**ASSIGNED TASK:** Every line below from the one containing "Because killed dies" through the one containing "- N5_BEOL_M13_OCD_MEAS_35" must be transcribed exactly. Omit all lines outside that stretch.

━━━━━━━━━━
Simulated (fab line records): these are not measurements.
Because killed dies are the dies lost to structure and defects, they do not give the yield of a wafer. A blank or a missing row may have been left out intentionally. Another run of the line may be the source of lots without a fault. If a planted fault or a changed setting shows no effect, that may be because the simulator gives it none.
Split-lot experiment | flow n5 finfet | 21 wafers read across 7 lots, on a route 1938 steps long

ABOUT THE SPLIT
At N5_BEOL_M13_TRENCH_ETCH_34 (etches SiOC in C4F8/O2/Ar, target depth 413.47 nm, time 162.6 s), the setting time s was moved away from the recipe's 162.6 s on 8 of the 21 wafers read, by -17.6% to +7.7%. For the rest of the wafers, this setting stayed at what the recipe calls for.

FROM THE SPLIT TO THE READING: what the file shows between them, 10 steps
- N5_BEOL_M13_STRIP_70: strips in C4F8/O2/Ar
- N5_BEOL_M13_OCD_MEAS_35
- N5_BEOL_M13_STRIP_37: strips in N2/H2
━━━━━━━━━━

**WRITTEN SOLUTION:**
Because killed dies are the dies lost to structure and defects, they do not give the yield of a wafer. A blank or a missing row may have been left out intentionally. Another run of the line may be the source of lots without a fault. If a planted fault or a changed setting shows no effect, that may be because the simulator gives it none.
Split-lot experiment | flow n5 finfet | 21 wafers read across 7 lots, on a route 1938 steps long

ABOUT THE SPLIT
At N5_BEOL_M13_TRENCH_ETCH_34 (etches SiOC in C4F8/O2/Ar, target depth 413.47 nm, time 162.6 s), the setting time s was moved away from the recipe's 162.6 s on 8 of the 21 wafers read, by -17.6% to +7.7%. For the rest of the wafers, this setting stayed at what the recipe calls for.

FROM THE SPLIT TO THE READING: what the file shows between them, 10 steps
- N5_BEOL_M13_STRIP_70: strips in C4F8/O2/Ar
- N5_BEOL_M13_OCD_MEAS_35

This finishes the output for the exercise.